Dataset:
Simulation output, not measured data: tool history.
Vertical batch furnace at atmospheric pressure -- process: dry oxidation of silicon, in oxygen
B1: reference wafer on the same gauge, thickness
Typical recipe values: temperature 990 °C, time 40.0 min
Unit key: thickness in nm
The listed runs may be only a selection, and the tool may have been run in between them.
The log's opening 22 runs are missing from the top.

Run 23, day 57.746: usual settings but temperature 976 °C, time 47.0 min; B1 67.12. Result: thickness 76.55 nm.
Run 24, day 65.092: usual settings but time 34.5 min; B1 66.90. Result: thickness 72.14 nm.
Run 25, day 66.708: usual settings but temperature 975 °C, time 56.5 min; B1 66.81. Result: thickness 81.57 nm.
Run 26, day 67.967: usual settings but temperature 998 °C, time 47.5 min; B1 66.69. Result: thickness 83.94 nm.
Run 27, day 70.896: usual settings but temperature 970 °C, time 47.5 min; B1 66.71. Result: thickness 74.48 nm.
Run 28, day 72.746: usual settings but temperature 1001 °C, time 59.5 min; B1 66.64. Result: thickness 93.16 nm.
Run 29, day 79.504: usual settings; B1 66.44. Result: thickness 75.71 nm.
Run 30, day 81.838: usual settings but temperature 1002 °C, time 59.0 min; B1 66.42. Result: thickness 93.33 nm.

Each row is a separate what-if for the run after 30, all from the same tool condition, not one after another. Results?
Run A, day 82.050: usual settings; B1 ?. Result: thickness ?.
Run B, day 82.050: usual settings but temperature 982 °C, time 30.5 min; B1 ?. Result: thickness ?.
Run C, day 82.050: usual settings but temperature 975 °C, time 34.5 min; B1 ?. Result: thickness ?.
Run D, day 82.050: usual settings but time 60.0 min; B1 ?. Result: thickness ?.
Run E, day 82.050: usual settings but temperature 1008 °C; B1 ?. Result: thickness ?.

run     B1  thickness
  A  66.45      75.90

Activity: In the data above, start at the line that has "Run A, day 82.050: usual", stop after the line that has "Run D, day 82.050: usual", and print every line in between exactly as it stands.

Answer area:
Run A, day 82.050: usual settings; B1 ?. Result: thickness ?.
Run B, day 82.050: usual settings but temperature 982 °C, time 30.5 min; B1 ?. Result: thickness ?.
Run C, day 82.050: usual settings but temperature 975 °C, time 34.5 min; B1 ?. Result: thickness ?.
Run D, day 82.050: usual settings but time 60.0 min; B1 ?. Result: thickness ?.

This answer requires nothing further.